* EXERCISE: Would you please return all of the entries below exactly as shown?

====== GIVEN ENTRIES ======

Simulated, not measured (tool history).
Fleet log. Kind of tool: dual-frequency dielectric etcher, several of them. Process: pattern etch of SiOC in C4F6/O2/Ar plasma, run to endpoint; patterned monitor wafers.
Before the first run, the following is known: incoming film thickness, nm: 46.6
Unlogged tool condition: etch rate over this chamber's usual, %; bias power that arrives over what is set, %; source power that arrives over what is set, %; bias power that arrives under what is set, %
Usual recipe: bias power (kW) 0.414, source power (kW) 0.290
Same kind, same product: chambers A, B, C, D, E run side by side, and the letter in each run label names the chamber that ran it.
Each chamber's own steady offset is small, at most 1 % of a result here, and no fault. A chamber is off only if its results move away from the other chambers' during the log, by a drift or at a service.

======

* TASK RESPONSE:
Simulated, not measured (tool history).
Fleet log. Kind of tool: dual-frequency dielectric etcher, several of them. Process: pattern etch of SiOC in C4F6/O2/Ar plasma, run to endpoint; patterned monitor wafers.
Before the first run, the following is known: incoming film thickness, nm: 46.6
Unlogged tool condition: etch rate over this chamber's usual, %; bias power that arrives over what is set, %; source power that arrives over what is set, %; bias power that arrives under what is set, %
Usual recipe: bias power (kW) 0.414, source power (kW) 0.290
Same kind, same product: chambers A, B, C, D, E run side by side, and the letter in each run label names the chamber that ran it.
Each chamber's own steady offset is small, at most 1 % of a result here, and no fault. A chamber is off only if its results move away from the other chambers' during the log, by a drift or at a service.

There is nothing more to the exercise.